### Work task
The expected output is every entry that follows, reproduced exactly.

Start of Block

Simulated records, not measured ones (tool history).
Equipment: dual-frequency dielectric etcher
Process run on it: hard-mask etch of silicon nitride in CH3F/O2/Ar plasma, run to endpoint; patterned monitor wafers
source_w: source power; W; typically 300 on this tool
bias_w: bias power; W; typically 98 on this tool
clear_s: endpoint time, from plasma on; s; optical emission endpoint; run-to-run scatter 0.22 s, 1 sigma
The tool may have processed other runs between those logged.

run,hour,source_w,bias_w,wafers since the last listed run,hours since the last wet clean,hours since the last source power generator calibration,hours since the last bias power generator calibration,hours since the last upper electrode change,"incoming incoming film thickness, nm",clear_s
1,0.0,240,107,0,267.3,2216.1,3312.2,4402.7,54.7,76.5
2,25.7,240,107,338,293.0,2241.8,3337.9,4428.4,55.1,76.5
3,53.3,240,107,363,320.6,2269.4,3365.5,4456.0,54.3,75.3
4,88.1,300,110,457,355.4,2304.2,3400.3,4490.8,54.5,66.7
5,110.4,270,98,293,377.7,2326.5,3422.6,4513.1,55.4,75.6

End of Block

### Task result
Simulated records, not measured ones (tool history).
Equipment: dual-frequency dielectric etcher
Process run on it: hard-mask etch of silicon nitride in CH3F/O2/Ar plasma, run to endpoint; patterned monitor wafers
source_w: source power; W; typically 300 on this tool
bias_w: bias power; W; typically 98 on this tool
clear_s: endpoint time, from plasma on; s; optical emission endpoint; run-to-run scatter 0.22 s, 1 sigma
The tool may have processed other runs between those logged.

run,hour,source_w,bias_w,wafers since the last listed run,hours since the last wet clean,hours since the last source power generator calibration,hours since the last bias power generator calibration,hours since the last upper electrode change,"incoming incoming film thickness, nm",clear_s
1,0.0,240,107,0,267.3,2216.1,3312.2,4402.7,54.7,76.5
2,25.7,240,107,338,293.0,2241.8,3337.9,4428.4,55.1,76.5
3,53.3,240,107,363,320.6,2269.4,3365.5,4456.0,54.3,75.3
4,88.1,300,110,457,355.4,2304.2,3400.3,4490.8,54.5,66.7
5,110.4,270,98,293,377.7,2326.5,3422.6,4513.1,55.4,75.6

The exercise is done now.